## INPUT DATA
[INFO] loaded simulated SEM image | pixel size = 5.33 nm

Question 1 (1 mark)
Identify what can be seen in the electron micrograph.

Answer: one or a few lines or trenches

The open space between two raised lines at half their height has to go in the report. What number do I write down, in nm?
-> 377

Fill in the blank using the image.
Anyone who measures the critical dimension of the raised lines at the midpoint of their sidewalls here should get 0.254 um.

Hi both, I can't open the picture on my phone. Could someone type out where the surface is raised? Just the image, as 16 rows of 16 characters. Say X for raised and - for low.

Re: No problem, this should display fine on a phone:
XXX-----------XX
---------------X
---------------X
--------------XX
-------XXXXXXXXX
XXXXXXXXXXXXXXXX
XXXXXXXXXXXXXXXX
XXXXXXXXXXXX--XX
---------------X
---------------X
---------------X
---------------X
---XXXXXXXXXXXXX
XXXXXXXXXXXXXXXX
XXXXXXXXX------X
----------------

## REQUIRED ACTION
With no line skipped, output the listing in full.

## EXERCISE RESPONSE
[INFO] loaded simulated SEM image | pixel size = 5.33 nm

Question 1 (1 mark)
Identify what can be seen in the electron micrograph.

Answer: one or a few lines or trenches

The open space between two raised lines at half their height has to go in the report. What number do I write down, in nm?
-> 377

Fill in the blank using the image.
Anyone who measures the critical dimension of the raised lines at the midpoint of their sidewalls here should get 0.254 um.

Hi both, I can't open the picture on my phone. Could someone type out where the surface is raised? Just the image, as 16 rows of 16 characters. Say X for raised and - for low.

Re: No problem, this should display fine on a phone:
XXX-----------XX
---------------X
---------------X
--------------XX
-------XXXXXXXXX
XXXXXXXXXXXXXXXX
XXXXXXXXXXXXXXXX
XXXXXXXXXXXX--XX
---------------X
---------------X
---------------X
---------------X
---XXXXXXXXXXXXX
XXXXXXXXXXXXXXXX
XXXXXXXXX------X
----------------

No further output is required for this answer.